=== Work task ===
Copy the entries exactly. Leave nothing out and add nothing.

=== Supplied records ===
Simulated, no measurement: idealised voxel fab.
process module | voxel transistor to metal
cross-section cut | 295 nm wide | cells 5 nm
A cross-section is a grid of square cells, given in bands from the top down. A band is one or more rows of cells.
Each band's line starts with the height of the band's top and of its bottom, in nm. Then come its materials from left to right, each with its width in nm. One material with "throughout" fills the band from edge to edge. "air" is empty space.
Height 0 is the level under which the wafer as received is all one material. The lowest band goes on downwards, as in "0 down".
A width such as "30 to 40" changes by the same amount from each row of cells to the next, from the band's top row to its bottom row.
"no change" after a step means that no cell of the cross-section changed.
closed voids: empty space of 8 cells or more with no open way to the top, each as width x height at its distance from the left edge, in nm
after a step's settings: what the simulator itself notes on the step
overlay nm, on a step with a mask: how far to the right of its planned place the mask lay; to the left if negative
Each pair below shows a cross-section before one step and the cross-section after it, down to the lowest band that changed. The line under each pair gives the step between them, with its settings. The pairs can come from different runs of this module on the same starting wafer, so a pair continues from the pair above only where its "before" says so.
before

=== Worked solution ===
Simulated, no measurement: idealised voxel fab.
process module | voxel transistor to metal
cross-section cut | 295 nm wide | cells 5 nm
A cross-section is a grid of square cells, given in bands from the top down. A band is one or more rows of cells.
Each band's line starts with the height of the band's top and of its bottom, in nm. Then come its materials from left to right, each with its width in nm. One material with "throughout" fills the band from edge to edge. "air" is empty space.
Height 0 is the level under which the wafer as received is all one material. The lowest band goes on downwards, as in "0 down".
A width such as "30 to 40" changes by the same amount from each row of cells to the next, from the band's top row to its bottom row.
"no change" after a step means that no cell of the cross-section changed.
closed voids: empty space of 8 cells or more with no open way to the top, each as width x height at its distance from the left edge, in nm
after a step's settings: what the simulator itself notes on the step
overlay nm, on a step with a mask: how far to the right of its planned place the mask lay; to the left if negative
Each pair below shows a cross-section before one step and the cross-section after it, down to the lowest band that changed. The line under each pair gives the step between them, with its settings. The pairs can come from different runs of this module on the same starting wafer, so a pair continues from the pair above only where its "before" says so.
before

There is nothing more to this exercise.